▶ _Work order_: In full and without changes, output the data.

▶ _Data listing_:
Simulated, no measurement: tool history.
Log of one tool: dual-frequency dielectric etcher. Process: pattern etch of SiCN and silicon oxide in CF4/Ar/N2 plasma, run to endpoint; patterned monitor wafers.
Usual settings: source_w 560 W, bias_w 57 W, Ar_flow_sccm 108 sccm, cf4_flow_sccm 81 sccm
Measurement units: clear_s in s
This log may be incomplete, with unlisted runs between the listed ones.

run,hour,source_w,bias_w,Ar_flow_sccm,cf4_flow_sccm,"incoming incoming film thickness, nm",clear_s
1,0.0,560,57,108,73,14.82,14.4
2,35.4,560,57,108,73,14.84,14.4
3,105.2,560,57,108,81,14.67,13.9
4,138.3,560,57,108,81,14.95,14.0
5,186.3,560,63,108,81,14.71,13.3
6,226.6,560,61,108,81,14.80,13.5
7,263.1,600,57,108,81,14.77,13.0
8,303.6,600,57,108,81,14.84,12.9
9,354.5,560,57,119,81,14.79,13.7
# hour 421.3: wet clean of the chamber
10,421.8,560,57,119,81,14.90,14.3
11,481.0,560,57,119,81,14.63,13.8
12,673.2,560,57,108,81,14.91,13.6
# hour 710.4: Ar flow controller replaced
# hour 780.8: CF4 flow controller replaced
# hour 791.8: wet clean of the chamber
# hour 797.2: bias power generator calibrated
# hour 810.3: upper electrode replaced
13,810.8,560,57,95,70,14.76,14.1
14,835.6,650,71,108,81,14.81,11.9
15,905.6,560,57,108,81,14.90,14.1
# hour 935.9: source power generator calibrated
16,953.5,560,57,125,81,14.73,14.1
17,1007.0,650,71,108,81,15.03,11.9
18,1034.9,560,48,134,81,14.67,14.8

▶ _Response_:
Simulated, no measurement: tool history.
Log of one tool: dual-frequency dielectric etcher. Process: pattern etch of SiCN and silicon oxide in CF4/Ar/N2 plasma, run to endpoint; patterned monitor wafers.
Usual settings: source_w 560 W, bias_w 57 W, Ar_flow_sccm 108 sccm, cf4_flow_sccm 81 sccm
Measurement units: clear_s in s
This log may be incomplete, with unlisted runs between the listed ones.

run,hour,source_w,bias_w,Ar_flow_sccm,cf4_flow_sccm,"incoming incoming film thickness, nm",clear_s
1,0.0,560,57,108,73,14.82,14.4
2,35.4,560,57,108,73,14.84,14.4
3,105.2,560,57,108,81,14.67,13.9
4,138.3,560,57,108,81,14.95,14.0
5,186.3,560,63,108,81,14.71,13.3
6,226.6,560,61,108,81,14.80,13.5
7,263.1,600,57,108,81,14.77,13.0
8,303.6,600,57,108,81,14.84,12.9
9,354.5,560,57,119,81,14.79,13.7
# hour 421.3: wet clean of the chamber
10,421.8,560,57,119,81,14.90,14.3
11,481.0,560,57,119,81,14.63,13.8
12,673.2,560,57,108,81,14.91,13.6
# hour 710.4: Ar flow controller replaced
# hour 780.8: CF4 flow controller replaced
# hour 791.8: wet clean of the chamber
# hour 797.2: bias power generator calibrated
# hour 810.3: upper electrode replaced
13,810.8,560,57,95,70,14.76,14.1
14,835.6,650,71,108,81,14.81,11.9
15,905.6,560,57,108,81,14.90,14.1
# hour 935.9: source power generator calibrated
16,953.5,560,57,125,81,14.73,14.1
17,1007.0,650,71,108,81,15.03,11.9
18,1034.9,560,48,134,81,14.67,14.8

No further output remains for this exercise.